When you write out the records, keep every line exactly as it is.

-.-.-

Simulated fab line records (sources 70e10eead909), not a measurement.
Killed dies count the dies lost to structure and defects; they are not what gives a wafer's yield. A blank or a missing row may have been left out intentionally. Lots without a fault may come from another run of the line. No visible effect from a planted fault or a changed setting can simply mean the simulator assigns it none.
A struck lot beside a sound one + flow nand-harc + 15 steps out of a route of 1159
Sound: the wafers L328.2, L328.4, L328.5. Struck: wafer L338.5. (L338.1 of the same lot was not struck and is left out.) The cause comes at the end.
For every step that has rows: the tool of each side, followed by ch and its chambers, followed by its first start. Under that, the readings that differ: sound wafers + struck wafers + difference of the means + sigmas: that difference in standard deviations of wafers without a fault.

-.-.-

• _Worked solution_
Simulated fab line records (sources 70e10eead909), not a measurement.
Killed dies count the dies lost to structure and defects; they are not what gives a wafer's yield. A blank or a missing row may have been left out intentionally. Lots without a fault may come from another run of the line. No visible effect from a planted fault or a changed setting can simply mean the simulator assigns it none.
A struck lot beside a sound one + flow nand-harc + 15 steps out of a route of 1159
Sound: the wafers L328.2, L328.4, L328.5. Struck: wafer L338.5. (L338.1 of the same lot was not struck and is left out.) The cause comes at the end.
For every step that has rows: the tool of each side, followed by ch and its chambers, followed by its first start. Under that, the readings that differ: sound wafers + struck wafers + difference of the means + sigmas: that difference in standard deviations of wafers without a fault.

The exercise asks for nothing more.